REQUIRED ACTION: Restate exactly the lines from the top of the listing below to the line containing "3,2.9,275,4.4,1.36,11,65.307,48.624"; the remaining lines are not wanted.

RECORDS SUPPLIED:
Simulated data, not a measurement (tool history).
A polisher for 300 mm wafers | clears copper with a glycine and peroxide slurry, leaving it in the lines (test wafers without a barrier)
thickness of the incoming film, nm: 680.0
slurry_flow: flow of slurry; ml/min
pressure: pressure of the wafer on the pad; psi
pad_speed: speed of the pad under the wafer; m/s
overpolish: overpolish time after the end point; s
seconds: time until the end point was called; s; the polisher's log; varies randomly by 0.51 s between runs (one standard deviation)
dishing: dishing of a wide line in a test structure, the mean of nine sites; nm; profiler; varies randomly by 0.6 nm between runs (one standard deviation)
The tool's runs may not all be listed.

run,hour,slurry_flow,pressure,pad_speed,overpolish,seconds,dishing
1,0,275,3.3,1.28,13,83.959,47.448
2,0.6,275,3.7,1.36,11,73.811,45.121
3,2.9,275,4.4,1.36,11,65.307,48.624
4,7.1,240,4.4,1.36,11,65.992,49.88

RESPONSE:
Simulated data, not a measurement (tool history).
A polisher for 300 mm wafers | clears copper with a glycine and peroxide slurry, leaving it in the lines (test wafers without a barrier)
thickness of the incoming film, nm: 680.0
slurry_flow: flow of slurry; ml/min
pressure: pressure of the wafer on the pad; psi
pad_speed: speed of the pad under the wafer; m/s
overpolish: overpolish time after the end point; s
seconds: time until the end point was called; s; the polisher's log; varies randomly by 0.51 s between runs (one standard deviation)
dishing: dishing of a wide line in a test structure, the mean of nine sites; nm; profiler; varies randomly by 0.6 nm between runs (one standard deviation)
The tool's runs may not all be listed.

run,hour,slurry_flow,pressure,pad_speed,overpolish,seconds,dishing
1,0,275,3.3,1.28,13,83.959,47.448
2,0.6,275,3.7,1.36,11,73.811,45.121
3,2.9,275,4.4,1.36,11,65.307,48.624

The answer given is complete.